BRIEF | A line containing "Response: 23.4 px" appears in the material below. Return exactly every line from the first through that one, and only those.

PROVIDED RECORDS Block Start

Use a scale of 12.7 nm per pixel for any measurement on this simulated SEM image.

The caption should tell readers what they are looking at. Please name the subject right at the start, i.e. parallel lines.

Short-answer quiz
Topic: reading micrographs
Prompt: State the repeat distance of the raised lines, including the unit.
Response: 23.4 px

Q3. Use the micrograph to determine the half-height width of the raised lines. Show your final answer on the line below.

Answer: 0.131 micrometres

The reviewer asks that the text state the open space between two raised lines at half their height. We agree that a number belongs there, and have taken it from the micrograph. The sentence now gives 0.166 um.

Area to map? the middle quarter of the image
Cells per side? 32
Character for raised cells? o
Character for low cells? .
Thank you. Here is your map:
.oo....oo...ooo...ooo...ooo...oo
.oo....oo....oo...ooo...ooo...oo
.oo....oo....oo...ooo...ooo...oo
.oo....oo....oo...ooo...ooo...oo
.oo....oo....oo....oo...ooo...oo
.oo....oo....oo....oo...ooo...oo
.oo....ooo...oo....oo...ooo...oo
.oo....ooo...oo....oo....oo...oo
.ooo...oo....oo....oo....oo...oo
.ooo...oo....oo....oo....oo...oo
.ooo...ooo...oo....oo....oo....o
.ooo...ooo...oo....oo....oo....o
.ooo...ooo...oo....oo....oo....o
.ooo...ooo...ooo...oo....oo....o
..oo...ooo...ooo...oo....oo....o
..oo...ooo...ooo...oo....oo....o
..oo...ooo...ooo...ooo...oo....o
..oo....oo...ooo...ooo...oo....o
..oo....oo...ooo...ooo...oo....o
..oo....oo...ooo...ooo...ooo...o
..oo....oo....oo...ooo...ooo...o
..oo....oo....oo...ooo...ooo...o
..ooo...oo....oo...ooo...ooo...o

PROVIDED RECORDS Block End

WRITTEN REPLY |
Use a scale of 12.7 nm per pixel for any measurement on this simulated SEM image.

The caption should tell readers what they are looking at. Please name the subject right at the start, i.e. parallel lines.

Short-answer quiz
Topic: reading micrographs
Prompt: State the repeat distance of the raised lines, including the unit.
Response: 23.4 px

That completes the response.